• **Work task**: Return verbatim every line from the first line of the data below to the line that contains "Run 3B, day", inclusive, and no further.

[Entries provided — start]

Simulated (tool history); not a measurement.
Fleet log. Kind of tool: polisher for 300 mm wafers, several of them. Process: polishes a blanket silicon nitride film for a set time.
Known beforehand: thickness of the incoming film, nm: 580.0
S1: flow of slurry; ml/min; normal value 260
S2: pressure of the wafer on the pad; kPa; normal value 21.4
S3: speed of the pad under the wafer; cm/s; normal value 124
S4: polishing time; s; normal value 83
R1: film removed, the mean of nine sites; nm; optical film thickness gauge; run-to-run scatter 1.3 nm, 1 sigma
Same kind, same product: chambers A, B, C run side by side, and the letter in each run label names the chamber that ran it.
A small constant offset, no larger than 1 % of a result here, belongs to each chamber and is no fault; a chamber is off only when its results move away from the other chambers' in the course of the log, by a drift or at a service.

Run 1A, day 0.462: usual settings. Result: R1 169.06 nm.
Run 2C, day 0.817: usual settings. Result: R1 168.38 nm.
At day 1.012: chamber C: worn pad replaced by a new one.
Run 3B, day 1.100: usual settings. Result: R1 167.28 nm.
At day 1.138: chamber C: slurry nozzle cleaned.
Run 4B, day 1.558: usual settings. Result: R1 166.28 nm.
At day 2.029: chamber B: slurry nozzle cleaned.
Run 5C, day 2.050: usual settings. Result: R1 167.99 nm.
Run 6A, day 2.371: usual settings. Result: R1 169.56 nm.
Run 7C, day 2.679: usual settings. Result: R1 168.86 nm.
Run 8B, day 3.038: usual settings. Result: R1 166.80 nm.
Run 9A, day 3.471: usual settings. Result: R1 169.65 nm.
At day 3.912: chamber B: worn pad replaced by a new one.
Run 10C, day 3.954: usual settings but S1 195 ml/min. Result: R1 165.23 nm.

[Entries provided — finish]

• **Task output**:
Simulated (tool history); not a measurement.
Fleet log. Kind of tool: polisher for 300 mm wafers, several of them. Process: polishes a blanket silicon nitride film for a set time.
Known beforehand: thickness of the incoming film, nm: 580.0
S1: flow of slurry; ml/min; normal value 260
S2: pressure of the wafer on the pad; kPa; normal value 21.4
S3: speed of the pad under the wafer; cm/s; normal value 124
S4: polishing time; s; normal value 83
R1: film removed, the mean of nine sites; nm; optical film thickness gauge; run-to-run scatter 1.3 nm, 1 sigma
Same kind, same product: chambers A, B, C run side by side, and the letter in each run label names the chamber that ran it.
A small constant offset, no larger than 1 % of a result here, belongs to each chamber and is no fault; a chamber is off only when its results move away from the other chambers' in the course of the log, by a drift or at a service.

Run 1A, day 0.462: usual settings. Result: R1 169.06 nm.
Run 2C, day 0.817: usual settings. Result: R1 168.38 nm.
At day 1.012: chamber C: worn pad replaced by a new one.
Run 3B, day 1.100: usual settings. Result: R1 167.28 nm.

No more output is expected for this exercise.